:: BRIEF ::
Output exactly the lines that run from the top of the entries to the line holding "fault: -13.9 SiO2", including both of those lines.

:: RECORDS SHOWN ::
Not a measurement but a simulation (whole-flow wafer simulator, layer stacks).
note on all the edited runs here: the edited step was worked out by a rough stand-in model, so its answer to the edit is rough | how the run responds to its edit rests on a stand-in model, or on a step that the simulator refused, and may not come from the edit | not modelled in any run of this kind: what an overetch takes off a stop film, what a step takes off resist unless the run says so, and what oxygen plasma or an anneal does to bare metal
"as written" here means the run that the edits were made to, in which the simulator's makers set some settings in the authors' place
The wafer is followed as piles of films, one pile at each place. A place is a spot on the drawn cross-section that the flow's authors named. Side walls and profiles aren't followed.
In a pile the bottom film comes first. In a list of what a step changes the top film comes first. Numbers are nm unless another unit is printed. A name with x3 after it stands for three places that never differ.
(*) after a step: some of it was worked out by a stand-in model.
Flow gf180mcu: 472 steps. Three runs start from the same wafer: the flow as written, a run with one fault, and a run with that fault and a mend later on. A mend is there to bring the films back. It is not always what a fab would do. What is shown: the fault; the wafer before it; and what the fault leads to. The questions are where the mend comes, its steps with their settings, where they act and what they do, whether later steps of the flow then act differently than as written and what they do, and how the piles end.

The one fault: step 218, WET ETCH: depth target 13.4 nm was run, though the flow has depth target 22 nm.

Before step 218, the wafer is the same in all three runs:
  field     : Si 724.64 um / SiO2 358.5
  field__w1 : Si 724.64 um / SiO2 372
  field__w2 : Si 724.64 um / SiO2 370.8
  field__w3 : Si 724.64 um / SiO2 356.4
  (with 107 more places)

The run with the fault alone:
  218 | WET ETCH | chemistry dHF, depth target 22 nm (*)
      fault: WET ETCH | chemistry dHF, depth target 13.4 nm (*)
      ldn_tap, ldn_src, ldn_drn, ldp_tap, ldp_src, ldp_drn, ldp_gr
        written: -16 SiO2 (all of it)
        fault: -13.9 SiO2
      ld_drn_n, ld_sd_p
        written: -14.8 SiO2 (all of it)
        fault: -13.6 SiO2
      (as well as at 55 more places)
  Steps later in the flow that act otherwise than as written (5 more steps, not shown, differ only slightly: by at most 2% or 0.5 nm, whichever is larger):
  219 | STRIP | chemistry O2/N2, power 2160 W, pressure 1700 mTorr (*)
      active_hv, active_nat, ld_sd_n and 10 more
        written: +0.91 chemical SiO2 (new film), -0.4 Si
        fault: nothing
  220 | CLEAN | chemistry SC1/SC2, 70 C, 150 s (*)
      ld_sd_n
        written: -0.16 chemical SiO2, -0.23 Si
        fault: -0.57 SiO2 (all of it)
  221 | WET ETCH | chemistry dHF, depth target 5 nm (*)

:: WORKED SOLUTION ::
Not a measurement but a simulation (whole-flow wafer simulator, layer stacks).
note on all the edited runs here: the edited step was worked out by a rough stand-in model, so its answer to the edit is rough | how the run responds to its edit rests on a stand-in model, or on a step that the simulator refused, and may not come from the edit | not modelled in any run of this kind: what an overetch takes off a stop film, what a step takes off resist unless the run says so, and what oxygen plasma or an anneal does to bare metal
"as written" here means the run that the edits were made to, in which the simulator's makers set some settings in the authors' place
The wafer is followed as piles of films, one pile at each place. A place is a spot on the drawn cross-section that the flow's authors named. Side walls and profiles aren't followed.
In a pile the bottom film comes first. In a list of what a step changes the top film comes first. Numbers are nm unless another unit is printed. A name with x3 after it stands for three places that never differ.
(*) after a step: some of it was worked out by a stand-in model.
Flow gf180mcu: 472 steps. Three runs start from the same wafer: the flow as written, a run with one fault, and a run with that fault and a mend later on. A mend is there to bring the films back. It is not always what a fab would do. What is shown: the fault; the wafer before it; and what the fault leads to. The questions are where the mend comes, its steps with their settings, where they act and what they do, whether later steps of the flow then act differently than as written and what they do, and how the piles end.

The one fault: step 218, WET ETCH: depth target 13.4 nm was run, though the flow has depth target 22 nm.

Before step 218, the wafer is the same in all three runs:
  field     : Si 724.64 um / SiO2 358.5
  field__w1 : Si 724.64 um / SiO2 372
  field__w2 : Si 724.64 um / SiO2 370.8
  field__w3 : Si 724.64 um / SiO2 356.4
  (with 107 more places)

The run with the fault alone:
  218 | WET ETCH | chemistry dHF, depth target 22 nm (*)
      fault: WET ETCH | chemistry dHF, depth target 13.4 nm (*)
      ldn_tap, ldn_src, ldn_drn, ldp_tap, ldp_src, ldp_drn, ldp_gr
        written: -16 SiO2 (all of it)
        fault: -13.9 SiO2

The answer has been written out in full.